>>>>

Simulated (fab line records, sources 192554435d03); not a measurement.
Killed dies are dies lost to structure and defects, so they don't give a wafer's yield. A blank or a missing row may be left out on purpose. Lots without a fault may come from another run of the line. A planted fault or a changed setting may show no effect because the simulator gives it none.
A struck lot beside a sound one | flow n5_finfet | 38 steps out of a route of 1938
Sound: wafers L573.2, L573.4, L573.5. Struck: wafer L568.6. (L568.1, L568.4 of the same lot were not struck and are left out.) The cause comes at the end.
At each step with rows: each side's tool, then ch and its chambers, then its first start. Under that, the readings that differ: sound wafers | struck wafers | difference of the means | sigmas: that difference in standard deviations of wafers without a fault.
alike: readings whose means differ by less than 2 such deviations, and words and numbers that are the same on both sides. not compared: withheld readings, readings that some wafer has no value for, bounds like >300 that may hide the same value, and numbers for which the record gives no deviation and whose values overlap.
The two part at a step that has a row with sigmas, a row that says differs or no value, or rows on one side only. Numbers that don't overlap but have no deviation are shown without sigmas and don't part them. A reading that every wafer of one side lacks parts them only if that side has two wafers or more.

<<<<

→ **Task item**: Would you reproduce the full listing shown above, word for word?

→ **Task result**:
Simulated (fab line records, sources 192554435d03); not a measurement.
Killed dies are dies lost to structure and defects, so they don't give a wafer's yield. A blank or a missing row may be left out on purpose. Lots without a fault may come from another run of the line. A planted fault or a changed setting may show no effect because the simulator gives it none.
A struck lot beside a sound one | flow n5_finfet | 38 steps out of a route of 1938
Sound: wafers L573.2, L573.4, L573.5. Struck: wafer L568.6. (L568.1, L568.4 of the same lot were not struck and are left out.) The cause comes at the end.
At each step with rows: each side's tool, then ch and its chambers, then its first start. Under that, the readings that differ: sound wafers | struck wafers | difference of the means | sigmas: that difference in standard deviations of wafers without a fault.
alike: readings whose means differ by less than 2 such deviations, and words and numbers that are the same on both sides. not compared: withheld readings, readings that some wafer has no value for, bounds like >300 that may hide the same value, and numbers for which the record gives no deviation and whose values overlap.
The two part at a step that has a row with sigmas, a row that says differs or no value, or rows on one side only. Numbers that don't overlap but have no deviation are shown without sigmas and don't part them. A reading that every wafer of one side lacks parts them only if that side has two wafers or more.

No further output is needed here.